## Brief:
Starting at the line that has "00011111001111100011111111111000" and stopping after the line that has "00011110001111100011100000000001", reproduce the listing below exactly; omit everything else.

## Given records:
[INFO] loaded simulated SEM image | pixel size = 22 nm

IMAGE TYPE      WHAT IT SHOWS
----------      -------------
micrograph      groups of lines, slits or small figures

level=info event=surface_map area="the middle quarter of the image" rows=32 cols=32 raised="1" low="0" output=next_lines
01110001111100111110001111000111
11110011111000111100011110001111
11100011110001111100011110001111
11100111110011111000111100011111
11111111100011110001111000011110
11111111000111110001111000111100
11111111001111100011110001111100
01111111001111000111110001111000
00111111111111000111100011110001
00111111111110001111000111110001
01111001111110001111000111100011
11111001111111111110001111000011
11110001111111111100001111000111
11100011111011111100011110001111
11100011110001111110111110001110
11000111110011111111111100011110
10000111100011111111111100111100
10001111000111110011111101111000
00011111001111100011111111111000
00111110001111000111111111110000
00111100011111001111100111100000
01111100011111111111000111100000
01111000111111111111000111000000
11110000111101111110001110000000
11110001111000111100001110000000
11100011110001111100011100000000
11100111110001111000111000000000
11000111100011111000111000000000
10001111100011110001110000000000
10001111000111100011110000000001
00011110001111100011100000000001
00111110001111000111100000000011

## Task response:
00011111001111100011111111111000
00111110001111000111111111110000
00111100011111001111100111100000
01111100011111111111000111100000
01111000111111111111000111000000
11110000111101111110001110000000
11110001111000111100001110000000
11100011110001111100011100000000
11100111110001111000111000000000
11000111100011111000111000000000
10001111100011110001110000000000
10001111000111100011110000000001
00011110001111100011100000000001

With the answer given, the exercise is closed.